- - - - -

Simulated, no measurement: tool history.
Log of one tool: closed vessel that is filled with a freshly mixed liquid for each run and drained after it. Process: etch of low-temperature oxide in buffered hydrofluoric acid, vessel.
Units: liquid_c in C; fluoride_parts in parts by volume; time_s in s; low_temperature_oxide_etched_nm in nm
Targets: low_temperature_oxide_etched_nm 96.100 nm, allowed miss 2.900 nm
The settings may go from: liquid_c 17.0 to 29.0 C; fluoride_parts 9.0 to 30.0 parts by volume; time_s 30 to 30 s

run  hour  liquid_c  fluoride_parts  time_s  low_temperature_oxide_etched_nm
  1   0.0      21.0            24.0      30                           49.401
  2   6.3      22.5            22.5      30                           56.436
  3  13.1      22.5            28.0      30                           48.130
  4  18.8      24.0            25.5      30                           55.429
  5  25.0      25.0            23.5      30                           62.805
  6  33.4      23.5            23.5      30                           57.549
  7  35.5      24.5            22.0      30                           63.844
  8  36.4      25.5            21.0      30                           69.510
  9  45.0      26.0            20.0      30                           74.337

- - - - -

- WORK REQUEST -
Print the material above verbatim, first line through the line containing "Units: liquid_c in", both included.

- EXPECTED ANSWER -
Simulated, no measurement: tool history.
Log of one tool: closed vessel that is filled with a freshly mixed liquid for each run and drained after it. Process: etch of low-temperature oxide in buffered hydrofluoric acid, vessel.
Units: liquid_c in C; fluoride_parts in parts by volume; time_s in s; low_temperature_oxide_etched_nm in nm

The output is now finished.